### DATASET EXTRACT
────────────────────

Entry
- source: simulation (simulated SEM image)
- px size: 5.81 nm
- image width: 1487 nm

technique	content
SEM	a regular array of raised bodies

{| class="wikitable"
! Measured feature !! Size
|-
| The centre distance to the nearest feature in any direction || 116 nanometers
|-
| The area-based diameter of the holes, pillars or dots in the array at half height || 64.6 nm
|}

────────────────────

Every record is to be retyped exactly as given.

### TASK OUTPUT
Entry
- source: simulation (simulated SEM image)
- px size: 5.81 nm
- image width: 1487 nm

technique	content
SEM	a regular array of raised bodies

{| class="wikitable"
! Measured feature !! Size
|-
| The centre distance to the nearest feature in any direction || 116 nanometers
|-
| The area-based diameter of the holes, pillars or dots in the array at half height || 64.6 nm
|}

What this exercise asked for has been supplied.